» **EXTRACTED DATA**
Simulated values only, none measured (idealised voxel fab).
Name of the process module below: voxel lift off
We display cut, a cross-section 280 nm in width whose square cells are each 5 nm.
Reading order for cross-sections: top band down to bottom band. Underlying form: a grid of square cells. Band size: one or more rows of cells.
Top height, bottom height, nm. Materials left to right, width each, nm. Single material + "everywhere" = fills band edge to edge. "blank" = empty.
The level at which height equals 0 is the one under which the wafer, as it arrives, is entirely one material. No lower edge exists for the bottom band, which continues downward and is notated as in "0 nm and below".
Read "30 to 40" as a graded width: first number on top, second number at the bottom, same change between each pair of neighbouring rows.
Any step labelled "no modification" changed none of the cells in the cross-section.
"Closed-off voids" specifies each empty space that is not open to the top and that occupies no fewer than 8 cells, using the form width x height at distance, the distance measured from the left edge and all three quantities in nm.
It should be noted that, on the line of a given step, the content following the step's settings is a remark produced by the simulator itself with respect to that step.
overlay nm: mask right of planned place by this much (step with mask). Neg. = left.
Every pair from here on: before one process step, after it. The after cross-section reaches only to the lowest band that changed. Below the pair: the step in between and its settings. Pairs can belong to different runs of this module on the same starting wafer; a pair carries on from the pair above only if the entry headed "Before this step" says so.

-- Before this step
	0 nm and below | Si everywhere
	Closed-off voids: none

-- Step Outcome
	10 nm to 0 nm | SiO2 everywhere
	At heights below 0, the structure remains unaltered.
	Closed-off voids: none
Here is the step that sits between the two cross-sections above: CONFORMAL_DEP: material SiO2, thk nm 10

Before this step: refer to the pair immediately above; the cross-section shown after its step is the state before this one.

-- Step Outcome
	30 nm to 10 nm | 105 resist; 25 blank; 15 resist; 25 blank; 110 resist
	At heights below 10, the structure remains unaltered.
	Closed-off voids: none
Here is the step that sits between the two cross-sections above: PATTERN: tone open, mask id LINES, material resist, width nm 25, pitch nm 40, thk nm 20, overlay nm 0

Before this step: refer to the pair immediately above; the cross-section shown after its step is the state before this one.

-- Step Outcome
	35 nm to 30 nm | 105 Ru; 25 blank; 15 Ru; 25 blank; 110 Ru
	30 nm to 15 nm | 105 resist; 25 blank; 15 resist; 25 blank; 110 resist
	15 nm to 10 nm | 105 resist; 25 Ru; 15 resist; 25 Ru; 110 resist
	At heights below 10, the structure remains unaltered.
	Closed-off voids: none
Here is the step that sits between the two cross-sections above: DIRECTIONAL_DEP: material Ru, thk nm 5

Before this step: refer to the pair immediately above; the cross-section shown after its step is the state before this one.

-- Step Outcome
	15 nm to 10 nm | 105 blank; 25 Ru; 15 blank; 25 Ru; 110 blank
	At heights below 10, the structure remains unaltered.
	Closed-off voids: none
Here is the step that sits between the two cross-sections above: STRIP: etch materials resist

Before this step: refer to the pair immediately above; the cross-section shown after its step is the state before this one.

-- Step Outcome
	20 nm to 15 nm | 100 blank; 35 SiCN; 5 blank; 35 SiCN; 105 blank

» **ASSIGNMENT**
What you return should be the lines from the start of the data through the line with "overlay nm: mask", quoted exactly and nothing more.

» **WRITTEN ANSWER**
Simulated values only, none measured (idealised voxel fab).
Name of the process module below: voxel lift off
We display cut, a cross-section 280 nm in width whose square cells are each 5 nm.
Reading order for cross-sections: top band down to bottom band. Underlying form: a grid of square cells. Band size: one or more rows of cells.
Top height, bottom height, nm. Materials left to right, width each, nm. Single material + "everywhere" = fills band edge to edge. "blank" = empty.
The level at which height equals 0 is the one under which the wafer, as it arrives, is entirely one material. No lower edge exists for the bottom band, which continues downward and is notated as in "0 nm and below".
Read "30 to 40" as a graded width: first number on top, second number at the bottom, same change between each pair of neighbouring rows.
Any step labelled "no modification" changed none of the cells in the cross-section.
"Closed-off voids" specifies each empty space that is not open to the top and that occupies no fewer than 8 cells, using the form width x height at distance, the distance measured from the left edge and all three quantities in nm.
It should be noted that, on the line of a given step, the content following the step's settings is a remark produced by the simulator itself with respect to that step.
overlay nm: mask right of planned place by this much (step with mask). Neg. = left.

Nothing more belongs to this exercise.